++++++++++

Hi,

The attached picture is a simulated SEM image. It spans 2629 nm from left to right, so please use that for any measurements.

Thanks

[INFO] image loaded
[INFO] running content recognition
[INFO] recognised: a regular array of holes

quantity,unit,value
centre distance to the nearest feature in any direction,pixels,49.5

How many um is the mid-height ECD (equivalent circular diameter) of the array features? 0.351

++++++++++

Brief
Write out the listing's lines exactly, from its first line through the line that contains "centre distance to", and stop there.

Reply
Hi,

The attached picture is a simulated SEM image. It spans 2629 nm from left to right, so please use that for any measurements.

Thanks

[INFO] image loaded
[INFO] running content recognition
[INFO] recognised: a regular array of holes

quantity,unit,value
centre distance to the nearest feature in any direction,pixels,49.5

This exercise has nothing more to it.